- WORK ITEM:
Up to and including the line with "run 6B hour=26.9", please reproduce the lines below exactly, beginning with the first.

- DATASET ENTRIES:
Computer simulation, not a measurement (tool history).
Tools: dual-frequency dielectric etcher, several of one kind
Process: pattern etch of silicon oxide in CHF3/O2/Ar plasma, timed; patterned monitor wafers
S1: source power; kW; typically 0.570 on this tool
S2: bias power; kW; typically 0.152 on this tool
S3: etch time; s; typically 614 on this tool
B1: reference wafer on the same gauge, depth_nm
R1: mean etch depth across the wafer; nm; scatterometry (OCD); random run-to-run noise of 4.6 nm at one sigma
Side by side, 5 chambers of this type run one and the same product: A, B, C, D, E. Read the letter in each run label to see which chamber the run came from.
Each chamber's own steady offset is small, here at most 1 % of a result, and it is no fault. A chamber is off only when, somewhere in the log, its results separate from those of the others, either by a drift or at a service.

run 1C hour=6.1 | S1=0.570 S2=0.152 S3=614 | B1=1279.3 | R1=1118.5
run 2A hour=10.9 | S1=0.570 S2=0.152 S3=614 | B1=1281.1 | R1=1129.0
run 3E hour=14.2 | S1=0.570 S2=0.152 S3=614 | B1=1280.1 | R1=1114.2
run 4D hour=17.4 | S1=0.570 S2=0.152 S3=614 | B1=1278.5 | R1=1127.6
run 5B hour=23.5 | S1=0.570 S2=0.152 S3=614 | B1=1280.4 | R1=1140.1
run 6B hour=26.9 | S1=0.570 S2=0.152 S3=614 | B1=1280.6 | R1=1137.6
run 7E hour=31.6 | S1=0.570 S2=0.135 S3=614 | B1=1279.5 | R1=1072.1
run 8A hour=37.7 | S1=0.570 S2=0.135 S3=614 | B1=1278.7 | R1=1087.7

- RESPONSE BOX:
Computer simulation, not a measurement (tool history).
Tools: dual-frequency dielectric etcher, several of one kind
Process: pattern etch of silicon oxide in CHF3/O2/Ar plasma, timed; patterned monitor wafers
S1: source power; kW; typically 0.570 on this tool
S2: bias power; kW; typically 0.152 on this tool
S3: etch time; s; typically 614 on this tool
B1: reference wafer on the same gauge, depth_nm
R1: mean etch depth across the wafer; nm; scatterometry (OCD); random run-to-run noise of 4.6 nm at one sigma
Side by side, 5 chambers of this type run one and the same product: A, B, C, D, E. Read the letter in each run label to see which chamber the run came from.
Each chamber's own steady offset is small, here at most 1 % of a result, and it is no fault. A chamber is off only when, somewhere in the log, its results separate from those of the others, either by a drift or at a service.

run 1C hour=6.1 | S1=0.570 S2=0.152 S3=614 | B1=1279.3 | R1=1118.5
run 2A hour=10.9 | S1=0.570 S2=0.152 S3=614 | B1=1281.1 | R1=1129.0
run 3E hour=14.2 | S1=0.570 S2=0.152 S3=614 | B1=1280.1 | R1=1114.2
run 4D hour=17.4 | S1=0.570 S2=0.152 S3=614 | B1=1278.5 | R1=1127.6
run 5B hour=23.5 | S1=0.570 S2=0.152 S3=614 | B1=1280.4 | R1=1140.1
run 6B hour=26.9 | S1=0.570 S2=0.152 S3=614 | B1=1280.6 | R1=1137.6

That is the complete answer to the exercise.